* [Work item]: From the first line of the material below to the line containing "Displayed cross-section: cut, width", repeat every line exactly and add nothing.

*** Exercise data Section Begins ***

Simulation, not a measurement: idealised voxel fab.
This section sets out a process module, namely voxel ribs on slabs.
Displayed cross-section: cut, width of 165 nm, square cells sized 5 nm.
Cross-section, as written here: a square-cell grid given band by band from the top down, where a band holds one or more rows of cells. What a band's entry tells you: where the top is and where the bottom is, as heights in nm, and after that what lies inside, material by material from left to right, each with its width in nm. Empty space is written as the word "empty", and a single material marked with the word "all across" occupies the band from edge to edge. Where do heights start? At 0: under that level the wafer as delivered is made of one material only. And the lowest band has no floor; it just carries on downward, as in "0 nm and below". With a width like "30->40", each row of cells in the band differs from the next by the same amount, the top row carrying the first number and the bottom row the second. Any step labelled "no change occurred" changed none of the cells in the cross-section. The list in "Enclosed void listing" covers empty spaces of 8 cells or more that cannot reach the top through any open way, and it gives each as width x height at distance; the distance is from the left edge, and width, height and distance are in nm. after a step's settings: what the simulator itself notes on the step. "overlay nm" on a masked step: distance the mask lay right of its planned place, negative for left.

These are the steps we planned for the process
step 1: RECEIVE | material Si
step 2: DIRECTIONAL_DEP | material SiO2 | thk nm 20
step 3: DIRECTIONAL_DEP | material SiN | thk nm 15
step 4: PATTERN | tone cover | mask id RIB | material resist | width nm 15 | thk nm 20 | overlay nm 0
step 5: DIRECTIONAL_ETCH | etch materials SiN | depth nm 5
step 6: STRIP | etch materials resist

*** Exercise data Section Ends ***

* [Exercise result]:
Simulation, not a measurement: idealised voxel fab.
This section sets out a process module, namely voxel ribs on slabs.
Displayed cross-section: cut, width of 165 nm, square cells sized 5 nm.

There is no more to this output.